RECORD EXTRACTS:
|---|
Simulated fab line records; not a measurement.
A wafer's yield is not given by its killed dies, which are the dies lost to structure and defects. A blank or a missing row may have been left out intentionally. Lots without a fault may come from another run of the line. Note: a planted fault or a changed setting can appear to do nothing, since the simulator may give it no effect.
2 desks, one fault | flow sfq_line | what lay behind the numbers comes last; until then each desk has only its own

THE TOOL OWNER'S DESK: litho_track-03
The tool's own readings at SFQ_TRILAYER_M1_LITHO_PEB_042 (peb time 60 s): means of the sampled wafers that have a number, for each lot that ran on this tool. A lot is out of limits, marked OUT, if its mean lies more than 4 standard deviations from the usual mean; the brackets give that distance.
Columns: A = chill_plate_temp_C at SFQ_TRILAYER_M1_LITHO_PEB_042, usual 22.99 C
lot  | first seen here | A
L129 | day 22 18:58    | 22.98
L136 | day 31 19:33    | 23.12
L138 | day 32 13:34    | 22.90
|---|

WORK INSTRUCTION: Once the line with "L129 | day 22" is found in the records above, print exactly that line and every line after it through the line with "L136 | day 31".

RESPONSE AREA:
L129 | day 22 18:58    | 22.98
L136 | day 31 19:33    | 23.12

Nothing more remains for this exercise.